__Requirement__. Only the lines from the first line of the records through the line containing "GF_V3_THK_MEAS_01, reading V3_CVD_00_THK: flagged" belong in the answer. Copy them exactly.

__Entries supplied__.
+++
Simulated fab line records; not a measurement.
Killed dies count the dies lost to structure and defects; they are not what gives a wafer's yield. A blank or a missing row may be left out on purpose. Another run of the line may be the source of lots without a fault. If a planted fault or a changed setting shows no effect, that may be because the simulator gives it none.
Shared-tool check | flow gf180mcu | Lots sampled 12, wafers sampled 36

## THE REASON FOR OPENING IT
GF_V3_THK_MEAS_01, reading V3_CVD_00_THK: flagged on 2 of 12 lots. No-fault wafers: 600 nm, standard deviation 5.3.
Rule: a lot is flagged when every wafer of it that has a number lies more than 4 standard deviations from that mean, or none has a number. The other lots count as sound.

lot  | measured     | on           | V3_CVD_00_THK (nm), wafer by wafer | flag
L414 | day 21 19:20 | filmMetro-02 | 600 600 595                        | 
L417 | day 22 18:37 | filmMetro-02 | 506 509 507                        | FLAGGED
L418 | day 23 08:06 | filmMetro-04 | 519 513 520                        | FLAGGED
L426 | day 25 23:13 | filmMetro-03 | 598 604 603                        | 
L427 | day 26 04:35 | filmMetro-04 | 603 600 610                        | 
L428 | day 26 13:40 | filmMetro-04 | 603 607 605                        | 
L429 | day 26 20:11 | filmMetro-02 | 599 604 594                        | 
+++

__Result__.
Simulated fab line records; not a measurement.
Killed dies count the dies lost to structure and defects; they are not what gives a wafer's yield. A blank or a missing row may be left out on purpose. Another run of the line may be the source of lots without a fault. If a planted fault or a changed setting shows no effect, that may be because the simulator gives it none.
Shared-tool check | flow gf180mcu | Lots sampled 12, wafers sampled 36

## THE REASON FOR OPENING IT
GF_V3_THK_MEAS_01, reading V3_CVD_00_THK: flagged on 2 of 12 lots. No-fault wafers: 600 nm, standard deviation 5.3.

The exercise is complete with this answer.